Assigned task: Write out once more the lines running from the top of the entries below to the line with "Placed correctly: 2", both ends included.

= Beginning of Section =
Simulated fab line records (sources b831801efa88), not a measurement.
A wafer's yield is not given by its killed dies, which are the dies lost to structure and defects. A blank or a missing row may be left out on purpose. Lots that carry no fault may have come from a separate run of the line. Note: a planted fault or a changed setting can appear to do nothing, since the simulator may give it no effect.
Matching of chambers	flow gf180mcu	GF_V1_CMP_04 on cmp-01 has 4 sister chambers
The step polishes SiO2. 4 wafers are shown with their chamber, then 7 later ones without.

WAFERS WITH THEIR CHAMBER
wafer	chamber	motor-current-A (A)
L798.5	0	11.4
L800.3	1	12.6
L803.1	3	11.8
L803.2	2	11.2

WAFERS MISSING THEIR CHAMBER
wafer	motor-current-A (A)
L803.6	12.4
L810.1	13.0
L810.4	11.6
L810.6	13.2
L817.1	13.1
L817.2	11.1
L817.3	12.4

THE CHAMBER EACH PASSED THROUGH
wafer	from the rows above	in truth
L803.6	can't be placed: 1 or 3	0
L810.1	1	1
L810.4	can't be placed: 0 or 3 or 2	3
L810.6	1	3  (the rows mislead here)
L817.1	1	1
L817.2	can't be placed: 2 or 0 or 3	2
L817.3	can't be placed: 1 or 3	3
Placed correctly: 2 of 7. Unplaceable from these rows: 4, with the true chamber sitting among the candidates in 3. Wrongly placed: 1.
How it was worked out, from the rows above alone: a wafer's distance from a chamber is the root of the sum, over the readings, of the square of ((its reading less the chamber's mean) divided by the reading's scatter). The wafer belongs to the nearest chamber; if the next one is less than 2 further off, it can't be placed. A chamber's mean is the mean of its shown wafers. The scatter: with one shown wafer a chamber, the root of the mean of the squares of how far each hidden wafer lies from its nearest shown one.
= End of Section =

Exercise solution:
Simulated fab line records (sources b831801efa88), not a measurement.
A wafer's yield is not given by its killed dies, which are the dies lost to structure and defects. A blank or a missing row may be left out on purpose. Lots that carry no fault may have come from a separate run of the line. Note: a planted fault or a changed setting can appear to do nothing, since the simulator may give it no effect.
Matching of chambers	flow gf180mcu	GF_V1_CMP_04 on cmp-01 has 4 sister chambers
The step polishes SiO2. 4 wafers are shown with their chamber, then 7 later ones without.

WAFERS WITH THEIR CHAMBER
wafer	chamber	motor-current-A (A)
L798.5	0	11.4
L800.3	1	12.6
L803.1	3	11.8
L803.2	2	11.2

WAFERS MISSING THEIR CHAMBER
wafer	motor-current-A (A)
L803.6	12.4
L810.1	13.0
L810.4	11.6
L810.6	13.2
L817.1	13.1
L817.2	11.1
L817.3	12.4

THE CHAMBER EACH PASSED THROUGH
wafer	from the rows above	in truth
L803.6	can't be placed: 1 or 3	0
L810.1	1	1
L810.4	can't be placed: 0 or 3 or 2	3
L810.6	1	3  (the rows mislead here)
L817.1	1	1
L817.2	can't be placed: 2 or 0 or 3	2
L817.3	can't be placed: 1 or 3	3
Placed correctly: 2 of 7. Unplaceable from these rows: 4, with the true chamber sitting among the candidates in 3. Wrongly placed: 1.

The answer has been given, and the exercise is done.